WORK REQUEST
Please reproduce the listing in full, exactly as given.

DATASET EXCERPTS

· · · · · · ·

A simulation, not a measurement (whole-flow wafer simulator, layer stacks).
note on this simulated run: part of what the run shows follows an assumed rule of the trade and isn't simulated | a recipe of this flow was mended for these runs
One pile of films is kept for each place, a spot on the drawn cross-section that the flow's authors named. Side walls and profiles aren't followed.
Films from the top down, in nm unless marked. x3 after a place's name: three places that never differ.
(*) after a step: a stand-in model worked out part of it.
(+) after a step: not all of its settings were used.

· · · · · · ·

RESPONSE
A simulation, not a measurement (whole-flow wafer simulator, layer stacks).
note on this simulated run: part of what the run shows follows an assumed rule of the trade and isn't simulated | a recipe of this flow was mended for these runs
One pile of films is kept for each place, a spot on the drawn cross-section that the flow's authors named. Side walls and profiles aren't followed.
Films from the top down, in nm unless marked. x3 after a place's name: three places that never differ.
(*) after a step: a stand-in model worked out part of it.
(+) after a step: not all of its settings were used.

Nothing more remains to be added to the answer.